__DATA RECORDS__
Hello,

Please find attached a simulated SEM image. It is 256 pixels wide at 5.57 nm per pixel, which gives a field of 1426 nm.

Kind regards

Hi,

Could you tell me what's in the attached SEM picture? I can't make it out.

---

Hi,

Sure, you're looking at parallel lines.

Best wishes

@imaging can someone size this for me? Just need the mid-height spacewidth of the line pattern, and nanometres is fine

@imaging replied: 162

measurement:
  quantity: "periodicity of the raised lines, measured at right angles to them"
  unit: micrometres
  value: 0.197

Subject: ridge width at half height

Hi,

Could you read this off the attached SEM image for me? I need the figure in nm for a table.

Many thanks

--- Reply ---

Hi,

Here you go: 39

__WORK ITEM__
Begin with the first line of the listing and copy exactly through the line that contains "unit: micrometres", please, keeping both ends and leaving out everything after.

__TASK SOLUTION__
Hello,

Please find attached a simulated SEM image. It is 256 pixels wide at 5.57 nm per pixel, which gives a field of 1426 nm.

Kind regards

Hi,

Could you tell me what's in the attached SEM picture? I can't make it out.

---

Hi,

Sure, you're looking at parallel lines.

Best wishes

@imaging can someone size this for me? Just need the mid-height spacewidth of the line pattern, and nanometres is fine

@imaging replied: 162

measurement:
  quantity: "periodicity of the raised lines, measured at right angles to them"
  unit: micrometres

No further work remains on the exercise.